[Provided data — start]

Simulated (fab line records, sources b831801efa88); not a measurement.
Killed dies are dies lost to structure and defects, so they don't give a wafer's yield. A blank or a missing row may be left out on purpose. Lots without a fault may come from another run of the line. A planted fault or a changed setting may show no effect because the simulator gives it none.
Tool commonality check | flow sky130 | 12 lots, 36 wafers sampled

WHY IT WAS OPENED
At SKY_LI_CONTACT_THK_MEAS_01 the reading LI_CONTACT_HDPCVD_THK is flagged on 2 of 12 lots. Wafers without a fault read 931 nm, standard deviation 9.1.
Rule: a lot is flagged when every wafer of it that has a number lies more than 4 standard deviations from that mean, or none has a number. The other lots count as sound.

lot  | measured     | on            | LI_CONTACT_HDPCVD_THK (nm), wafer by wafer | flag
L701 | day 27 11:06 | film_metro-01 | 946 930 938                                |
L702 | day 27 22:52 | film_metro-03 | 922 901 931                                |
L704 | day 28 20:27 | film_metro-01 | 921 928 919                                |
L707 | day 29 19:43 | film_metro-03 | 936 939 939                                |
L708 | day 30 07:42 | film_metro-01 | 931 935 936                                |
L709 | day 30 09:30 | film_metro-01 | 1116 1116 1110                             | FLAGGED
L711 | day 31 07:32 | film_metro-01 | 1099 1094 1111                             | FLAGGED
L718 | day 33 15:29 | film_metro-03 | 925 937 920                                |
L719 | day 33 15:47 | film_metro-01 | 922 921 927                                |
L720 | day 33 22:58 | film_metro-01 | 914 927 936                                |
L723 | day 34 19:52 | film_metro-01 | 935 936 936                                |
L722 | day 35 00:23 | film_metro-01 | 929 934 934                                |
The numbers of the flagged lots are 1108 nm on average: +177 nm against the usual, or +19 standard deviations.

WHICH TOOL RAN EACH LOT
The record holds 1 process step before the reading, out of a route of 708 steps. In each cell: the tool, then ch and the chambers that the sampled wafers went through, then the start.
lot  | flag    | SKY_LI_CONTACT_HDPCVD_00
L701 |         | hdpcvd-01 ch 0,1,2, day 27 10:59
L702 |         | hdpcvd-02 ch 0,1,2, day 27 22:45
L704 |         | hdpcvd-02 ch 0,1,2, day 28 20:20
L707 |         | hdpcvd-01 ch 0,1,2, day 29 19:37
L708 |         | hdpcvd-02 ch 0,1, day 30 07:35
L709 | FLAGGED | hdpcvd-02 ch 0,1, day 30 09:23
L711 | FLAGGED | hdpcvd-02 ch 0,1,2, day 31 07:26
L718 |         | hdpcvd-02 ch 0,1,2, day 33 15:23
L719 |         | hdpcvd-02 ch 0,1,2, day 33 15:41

[Provided data — finish]

> [Assigned task]
Copy out precisely the lines from the line with "L719 | day 33" to the line with "WHICH TOOL RAN EACH LOT" in the material above, including those two lines and omitting all the rest.

> [Response area]
L719 | day 33 15:47 | film_metro-01 | 922 921 927                                |
L720 | day 33 22:58 | film_metro-01 | 914 927 936                                |
L723 | day 34 19:52 | film_metro-01 | 935 936 936                                |
L722 | day 35 00:23 | film_metro-01 | 929 934 934                                |
The numbers of the flagged lots are 1108 nm on average: +177 nm against the usual, or +19 standard deviations.

WHICH TOOL RAN EACH LOT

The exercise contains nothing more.